▼

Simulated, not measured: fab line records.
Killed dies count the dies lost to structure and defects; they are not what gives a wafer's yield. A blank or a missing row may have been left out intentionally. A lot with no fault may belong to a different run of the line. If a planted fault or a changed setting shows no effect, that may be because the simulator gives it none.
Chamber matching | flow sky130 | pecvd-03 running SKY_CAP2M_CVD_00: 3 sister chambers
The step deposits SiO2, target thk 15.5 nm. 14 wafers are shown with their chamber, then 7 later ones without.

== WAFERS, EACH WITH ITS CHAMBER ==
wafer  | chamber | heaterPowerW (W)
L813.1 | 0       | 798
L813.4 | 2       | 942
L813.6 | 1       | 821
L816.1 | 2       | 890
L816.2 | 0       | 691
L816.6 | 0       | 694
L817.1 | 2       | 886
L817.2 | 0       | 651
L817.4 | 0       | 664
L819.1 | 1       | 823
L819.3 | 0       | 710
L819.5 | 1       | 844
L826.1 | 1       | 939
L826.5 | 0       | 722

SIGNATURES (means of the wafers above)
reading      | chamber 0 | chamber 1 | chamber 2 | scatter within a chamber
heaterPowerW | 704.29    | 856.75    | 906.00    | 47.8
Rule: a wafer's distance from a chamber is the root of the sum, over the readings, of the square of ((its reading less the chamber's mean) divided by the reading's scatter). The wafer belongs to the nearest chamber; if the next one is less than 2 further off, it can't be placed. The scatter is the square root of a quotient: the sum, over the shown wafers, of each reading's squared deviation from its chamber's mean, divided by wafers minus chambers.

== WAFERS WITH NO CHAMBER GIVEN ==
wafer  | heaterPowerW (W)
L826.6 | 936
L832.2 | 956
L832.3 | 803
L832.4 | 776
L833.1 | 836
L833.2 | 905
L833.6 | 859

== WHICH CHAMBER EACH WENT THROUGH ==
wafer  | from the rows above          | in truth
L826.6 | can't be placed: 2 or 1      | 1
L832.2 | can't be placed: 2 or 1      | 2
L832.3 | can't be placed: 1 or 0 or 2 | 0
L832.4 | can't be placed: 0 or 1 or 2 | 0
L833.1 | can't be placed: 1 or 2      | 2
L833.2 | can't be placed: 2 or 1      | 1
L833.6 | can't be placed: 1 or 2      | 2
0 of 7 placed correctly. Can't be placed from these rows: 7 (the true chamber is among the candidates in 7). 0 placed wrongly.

▲

• ACTION ITEM: Using the entries above, repeat only the lines from the one containing "L826.6 | can't" through the one containing "L833.6 | can't", end lines included.

• ANSWER BOX:
L826.6 | can't be placed: 2 or 1      | 1
L832.2 | can't be placed: 2 or 1      | 2
L832.3 | can't be placed: 1 or 0 or 2 | 0
L832.4 | can't be placed: 0 or 1 or 2 | 0
L833.1 | can't be placed: 1 or 2      | 2
L833.2 | can't be placed: 2 or 1      | 1
L833.6 | can't be placed: 1 or 2      | 2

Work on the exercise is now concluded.